*** Data for review

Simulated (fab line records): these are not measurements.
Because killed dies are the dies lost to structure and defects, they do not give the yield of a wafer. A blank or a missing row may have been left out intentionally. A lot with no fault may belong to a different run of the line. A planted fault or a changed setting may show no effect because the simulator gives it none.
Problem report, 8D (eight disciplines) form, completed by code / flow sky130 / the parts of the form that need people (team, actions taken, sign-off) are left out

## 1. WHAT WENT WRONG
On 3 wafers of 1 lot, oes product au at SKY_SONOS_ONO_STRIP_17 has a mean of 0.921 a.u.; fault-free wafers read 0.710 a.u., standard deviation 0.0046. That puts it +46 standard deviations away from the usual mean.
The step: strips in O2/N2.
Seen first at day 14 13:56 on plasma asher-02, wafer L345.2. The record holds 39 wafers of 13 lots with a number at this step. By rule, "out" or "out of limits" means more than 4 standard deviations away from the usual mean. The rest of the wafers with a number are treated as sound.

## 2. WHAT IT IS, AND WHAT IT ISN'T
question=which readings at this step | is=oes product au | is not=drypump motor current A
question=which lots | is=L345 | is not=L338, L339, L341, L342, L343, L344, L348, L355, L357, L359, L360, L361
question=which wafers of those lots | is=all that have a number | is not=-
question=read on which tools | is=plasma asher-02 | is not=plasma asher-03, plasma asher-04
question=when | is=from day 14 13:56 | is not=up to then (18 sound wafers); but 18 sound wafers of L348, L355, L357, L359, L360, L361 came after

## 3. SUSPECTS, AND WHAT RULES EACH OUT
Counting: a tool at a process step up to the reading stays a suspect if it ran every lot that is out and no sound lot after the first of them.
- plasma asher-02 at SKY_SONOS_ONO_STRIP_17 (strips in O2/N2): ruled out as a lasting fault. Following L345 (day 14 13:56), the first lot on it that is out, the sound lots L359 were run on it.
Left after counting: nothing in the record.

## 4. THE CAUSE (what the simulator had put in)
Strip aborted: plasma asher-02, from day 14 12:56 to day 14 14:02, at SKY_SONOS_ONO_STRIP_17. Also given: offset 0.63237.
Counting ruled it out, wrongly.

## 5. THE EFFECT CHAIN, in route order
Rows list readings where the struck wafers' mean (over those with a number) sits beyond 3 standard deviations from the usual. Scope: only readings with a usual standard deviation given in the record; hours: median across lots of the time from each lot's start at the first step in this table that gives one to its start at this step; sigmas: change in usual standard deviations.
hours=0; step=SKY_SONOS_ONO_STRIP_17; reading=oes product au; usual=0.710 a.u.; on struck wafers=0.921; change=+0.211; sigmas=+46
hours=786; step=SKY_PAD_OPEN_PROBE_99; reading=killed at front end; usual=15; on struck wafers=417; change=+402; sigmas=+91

******

### Work item
Wherever the line holding "question=which wafers of" falls in the entries above, copy exactly from it through the line holding "## 5. THE EFFECT CHAIN, in route order", inclusive, and add nothing.

### Answer section
question=which wafers of those lots | is=all that have a number | is not=-
question=read on which tools | is=plasma asher-02 | is not=plasma asher-03, plasma asher-04
question=when | is=from day 14 13:56 | is not=up to then (18 sound wafers); but 18 sound wafers of L348, L355, L357, L359, L360, L361 came after

## 3. SUSPECTS, AND WHAT RULES EACH OUT
Counting: a tool at a process step up to the reading stays a suspect if it ran every lot that is out and no sound lot after the first of them.
- plasma asher-02 at SKY_SONOS_ONO_STRIP_17 (strips in O2/N2): ruled out as a lasting fault. Following L345 (day 14 13:56), the first lot on it that is out, the sound lots L359 were run on it.
Left after counting: nothing in the record.

## 4. THE CAUSE (what the simulator had put in)
Strip aborted: plasma asher-02, from day 14 12:56 to day 14 14:02, at SKY_SONOS_ONO_STRIP_17. Also given: offset 0.63237.
Counting ruled it out, wrongly.

## 5. THE EFFECT CHAIN, in route order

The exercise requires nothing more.